(Raw data Opens)

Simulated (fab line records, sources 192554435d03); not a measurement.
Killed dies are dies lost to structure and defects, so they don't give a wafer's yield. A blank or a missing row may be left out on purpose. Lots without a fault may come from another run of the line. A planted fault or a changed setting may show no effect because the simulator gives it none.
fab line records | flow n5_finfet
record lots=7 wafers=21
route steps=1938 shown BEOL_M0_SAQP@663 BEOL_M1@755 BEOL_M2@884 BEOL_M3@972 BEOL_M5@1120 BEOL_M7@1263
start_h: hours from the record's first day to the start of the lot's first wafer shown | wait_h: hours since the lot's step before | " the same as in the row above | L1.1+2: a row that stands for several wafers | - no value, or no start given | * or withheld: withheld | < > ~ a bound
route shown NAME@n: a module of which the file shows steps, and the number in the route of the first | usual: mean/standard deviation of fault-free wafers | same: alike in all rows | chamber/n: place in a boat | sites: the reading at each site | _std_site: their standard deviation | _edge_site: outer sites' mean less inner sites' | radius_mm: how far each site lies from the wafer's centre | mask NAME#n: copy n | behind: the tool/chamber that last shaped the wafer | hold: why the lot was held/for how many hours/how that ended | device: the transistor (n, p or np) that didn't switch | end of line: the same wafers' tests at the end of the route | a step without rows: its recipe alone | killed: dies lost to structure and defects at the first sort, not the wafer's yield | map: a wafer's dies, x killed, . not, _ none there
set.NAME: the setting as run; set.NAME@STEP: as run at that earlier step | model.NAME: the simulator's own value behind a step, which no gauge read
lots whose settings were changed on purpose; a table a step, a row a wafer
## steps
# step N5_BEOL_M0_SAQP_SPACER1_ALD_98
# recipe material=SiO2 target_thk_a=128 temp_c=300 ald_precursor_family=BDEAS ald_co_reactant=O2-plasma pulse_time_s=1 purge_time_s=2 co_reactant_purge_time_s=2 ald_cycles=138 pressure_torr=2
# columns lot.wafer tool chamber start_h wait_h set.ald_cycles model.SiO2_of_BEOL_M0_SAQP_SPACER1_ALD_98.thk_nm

(Raw data Closes)

> _Assignment_
Reproduce, exactly and without additions, the run of lines from the start of the listing above to the line bearing "route steps=1938 shown", inclusive.

> _Exercise output_
Simulated (fab line records, sources 192554435d03); not a measurement.
Killed dies are dies lost to structure and defects, so they don't give a wafer's yield. A blank or a missing row may be left out on purpose. Lots without a fault may come from another run of the line. A planted fault or a changed setting may show no effect because the simulator gives it none.
fab line records | flow n5_finfet
record lots=7 wafers=21
route steps=1938 shown BEOL_M0_SAQP@663 BEOL_M1@755 BEOL_M2@884 BEOL_M3@972 BEOL_M5@1120 BEOL_M7@1263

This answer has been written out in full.